****************************************

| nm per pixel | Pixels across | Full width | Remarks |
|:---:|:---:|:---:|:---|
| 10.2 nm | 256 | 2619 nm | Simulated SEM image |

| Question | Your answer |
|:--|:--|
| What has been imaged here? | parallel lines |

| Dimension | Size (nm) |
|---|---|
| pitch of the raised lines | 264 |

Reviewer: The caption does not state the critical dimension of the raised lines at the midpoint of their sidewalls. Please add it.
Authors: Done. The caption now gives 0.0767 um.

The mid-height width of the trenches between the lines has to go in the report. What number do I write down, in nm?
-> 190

****************************************

-- WORK REQUEST --
Starting at the line above that contains "SEM image |", write out each line exactly until the line that contains "The mid-height width" has been written, and stop there.

-- REPLY --
| 10.2 nm | 256 | 2619 nm | Simulated SEM image |

| Question | Your answer |
|:--|:--|
| What has been imaged here? | parallel lines |

| Dimension | Size (nm) |
|---|---|
| pitch of the raised lines | 264 |

Reviewer: The caption does not state the critical dimension of the raised lines at the midpoint of their sidewalls. Please add it.
Authors: Done. The caption now gives 0.0767 um.

The mid-height width of the trenches between the lines has to go in the report. What number do I write down, in nm?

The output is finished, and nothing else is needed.